Work instruction
Only one span of the listing below is wanted: the lines from the one with "7 op DIRECTIONAL_ETCH" through the one with "14 op EPI | material Ru | thk nm 10", reproduced exactly, both ends kept.

Data under study
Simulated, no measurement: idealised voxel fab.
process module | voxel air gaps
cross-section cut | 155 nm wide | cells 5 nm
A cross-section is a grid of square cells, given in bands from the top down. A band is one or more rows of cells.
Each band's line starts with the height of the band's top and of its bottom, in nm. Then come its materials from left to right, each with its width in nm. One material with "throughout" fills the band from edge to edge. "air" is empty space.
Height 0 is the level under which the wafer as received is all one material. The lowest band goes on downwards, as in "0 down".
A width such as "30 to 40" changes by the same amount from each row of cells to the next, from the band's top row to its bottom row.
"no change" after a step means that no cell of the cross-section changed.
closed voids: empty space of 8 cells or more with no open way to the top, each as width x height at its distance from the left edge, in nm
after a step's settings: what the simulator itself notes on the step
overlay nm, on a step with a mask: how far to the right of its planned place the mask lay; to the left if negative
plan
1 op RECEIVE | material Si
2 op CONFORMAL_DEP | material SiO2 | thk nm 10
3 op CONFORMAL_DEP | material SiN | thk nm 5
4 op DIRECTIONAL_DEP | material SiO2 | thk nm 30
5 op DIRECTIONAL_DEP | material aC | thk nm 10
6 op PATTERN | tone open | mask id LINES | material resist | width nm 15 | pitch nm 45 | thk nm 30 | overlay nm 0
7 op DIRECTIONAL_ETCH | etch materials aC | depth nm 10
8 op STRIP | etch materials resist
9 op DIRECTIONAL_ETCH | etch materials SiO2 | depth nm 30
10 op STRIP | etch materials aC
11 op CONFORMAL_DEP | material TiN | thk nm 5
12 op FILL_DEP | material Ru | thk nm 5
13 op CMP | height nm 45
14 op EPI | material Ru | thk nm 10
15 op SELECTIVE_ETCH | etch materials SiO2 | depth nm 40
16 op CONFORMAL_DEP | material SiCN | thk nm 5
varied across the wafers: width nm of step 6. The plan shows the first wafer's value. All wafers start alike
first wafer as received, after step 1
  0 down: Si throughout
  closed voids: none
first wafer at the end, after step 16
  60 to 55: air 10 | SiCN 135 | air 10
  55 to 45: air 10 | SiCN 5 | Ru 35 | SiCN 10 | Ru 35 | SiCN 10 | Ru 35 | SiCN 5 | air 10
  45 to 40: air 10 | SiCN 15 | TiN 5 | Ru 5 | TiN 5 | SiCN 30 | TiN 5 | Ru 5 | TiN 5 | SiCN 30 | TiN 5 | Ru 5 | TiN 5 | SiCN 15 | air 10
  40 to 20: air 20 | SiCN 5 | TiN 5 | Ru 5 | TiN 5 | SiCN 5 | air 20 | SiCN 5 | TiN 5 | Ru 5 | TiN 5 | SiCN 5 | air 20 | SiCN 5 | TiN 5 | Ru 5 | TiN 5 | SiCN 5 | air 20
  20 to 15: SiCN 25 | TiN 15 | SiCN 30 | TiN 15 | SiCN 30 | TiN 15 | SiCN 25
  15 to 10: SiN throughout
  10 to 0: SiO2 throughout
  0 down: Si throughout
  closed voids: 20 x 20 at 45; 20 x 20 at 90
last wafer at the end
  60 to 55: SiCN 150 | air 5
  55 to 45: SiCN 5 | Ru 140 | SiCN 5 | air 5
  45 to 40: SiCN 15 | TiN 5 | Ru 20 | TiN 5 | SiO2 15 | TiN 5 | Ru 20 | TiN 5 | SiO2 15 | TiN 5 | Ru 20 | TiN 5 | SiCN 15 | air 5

Exercise result
7 op DIRECTIONAL_ETCH | etch materials aC | depth nm 10
8 op STRIP | etch materials resist
9 op DIRECTIONAL_ETCH | etch materials SiO2 | depth nm 30
10 op STRIP | etch materials aC
11 op CONFORMAL_DEP | material TiN | thk nm 5
12 op FILL_DEP | material Ru | thk nm 5
13 op CMP | height nm 45
14 op EPI | material Ru | thk nm 10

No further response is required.